Give back the data in full. Leave nothing out.

##### ENTRIES SHOWN #####

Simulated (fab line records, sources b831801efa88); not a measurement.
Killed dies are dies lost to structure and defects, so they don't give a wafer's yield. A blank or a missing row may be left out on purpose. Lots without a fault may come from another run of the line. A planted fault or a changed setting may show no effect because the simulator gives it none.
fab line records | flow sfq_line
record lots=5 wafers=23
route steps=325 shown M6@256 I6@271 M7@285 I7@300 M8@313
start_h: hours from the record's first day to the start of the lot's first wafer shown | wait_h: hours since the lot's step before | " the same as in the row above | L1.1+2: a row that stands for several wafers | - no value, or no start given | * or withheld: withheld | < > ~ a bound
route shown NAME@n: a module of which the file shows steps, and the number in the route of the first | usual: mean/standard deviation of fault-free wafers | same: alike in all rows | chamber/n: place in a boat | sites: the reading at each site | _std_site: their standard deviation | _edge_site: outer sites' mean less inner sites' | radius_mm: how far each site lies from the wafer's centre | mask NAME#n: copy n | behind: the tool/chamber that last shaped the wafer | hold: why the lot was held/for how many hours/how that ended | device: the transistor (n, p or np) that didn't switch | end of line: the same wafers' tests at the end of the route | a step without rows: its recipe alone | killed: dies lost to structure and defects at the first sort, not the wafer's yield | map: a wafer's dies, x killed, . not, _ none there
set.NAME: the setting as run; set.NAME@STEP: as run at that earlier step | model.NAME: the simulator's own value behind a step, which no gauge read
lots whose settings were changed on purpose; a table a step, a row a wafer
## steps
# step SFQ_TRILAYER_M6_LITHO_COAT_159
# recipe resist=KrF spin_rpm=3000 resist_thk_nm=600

#####

* _ANSWER SPACE_:
Simulated (fab line records, sources b831801efa88); not a measurement.
Killed dies are dies lost to structure and defects, so they don't give a wafer's yield. A blank or a missing row may be left out on purpose. Lots without a fault may come from another run of the line. A planted fault or a changed setting may show no effect because the simulator gives it none.
fab line records | flow sfq_line
record lots=5 wafers=23
route steps=325 shown M6@256 I6@271 M7@285 I7@300 M8@313
start_h: hours from the record's first day to the start of the lot's first wafer shown | wait_h: hours since the lot's step before | " the same as in the row above | L1.1+2: a row that stands for several wafers | - no value, or no start given | * or withheld: withheld | < > ~ a bound
route shown NAME@n: a module of which the file shows steps, and the number in the route of the first | usual: mean/standard deviation of fault-free wafers | same: alike in all rows | chamber/n: place in a boat | sites: the reading at each site | _std_site: their standard deviation | _edge_site: outer sites' mean less inner sites' | radius_mm: how far each site lies from the wafer's centre | mask NAME#n: copy n | behind: the tool/chamber that last shaped the wafer | hold: why the lot was held/for how many hours/how that ended | device: the transistor (n, p or np) that didn't switch | end of line: the same wafers' tests at the end of the route | a step without rows: its recipe alone | killed: dies lost to structure and defects at the first sort, not the wafer's yield | map: a wafer's dies, x killed, . not, _ none there
set.NAME: the setting as run; set.NAME@STEP: as run at that earlier step | model.NAME: the simulator's own value behind a step, which no gauge read
lots whose settings were changed on purpose; a table a step, a row a wafer
## steps
# step SFQ_TRILAYER_M6_LITHO_COAT_159
# recipe resist=KrF spin_rpm=3000 resist_thk_nm=600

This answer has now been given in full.